# Work task
From the first line of the data below, copy each line up to the one containing "Topography by eye, SEM.", and include that line too.

# Source material
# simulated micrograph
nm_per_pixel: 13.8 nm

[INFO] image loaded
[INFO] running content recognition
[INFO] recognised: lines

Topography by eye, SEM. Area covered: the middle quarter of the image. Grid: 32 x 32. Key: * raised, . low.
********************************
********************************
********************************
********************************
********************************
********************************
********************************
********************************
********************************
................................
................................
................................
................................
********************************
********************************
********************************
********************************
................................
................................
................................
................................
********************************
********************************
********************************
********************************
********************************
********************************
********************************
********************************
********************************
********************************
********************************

# Problem solution
# simulated micrograph
nm_per_pixel: 13.8 nm

[INFO] image loaded
[INFO] running content recognition
[INFO] recognised: lines

Topography by eye, SEM. Area covered: the middle quarter of the image. Grid: 32 x 32. Key: * raised, . low.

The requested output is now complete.